*** SOURCE MATERIAL ***

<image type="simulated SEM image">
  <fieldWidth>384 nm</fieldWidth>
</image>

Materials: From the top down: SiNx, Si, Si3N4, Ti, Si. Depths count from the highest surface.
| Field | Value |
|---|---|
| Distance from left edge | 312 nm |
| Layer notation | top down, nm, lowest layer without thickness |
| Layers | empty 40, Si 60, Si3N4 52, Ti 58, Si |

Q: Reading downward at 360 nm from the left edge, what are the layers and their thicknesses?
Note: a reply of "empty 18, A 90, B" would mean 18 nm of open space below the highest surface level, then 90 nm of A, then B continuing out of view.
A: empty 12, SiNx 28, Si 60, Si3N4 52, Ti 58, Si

*** End of SOURCE MATERIAL ***

WORK TASK: Could you retype exactly the lines above, starting at the line that contains "without thickness |" and ending at the line that contains "Note: a reply", and nothing more?

EXPECTED ANSWER:
| Layer notation | top down, nm, lowest layer without thickness |
| Layers | empty 40, Si 60, Si3N4 52, Ti 58, Si |

Q: Reading downward at 360 nm from the left edge, what are the layers and their thicknesses?
Note: a reply of "empty 18, A 90, B" would mean 18 nm of open space below the highest surface level, then 90 nm of A, then B continuing out of view.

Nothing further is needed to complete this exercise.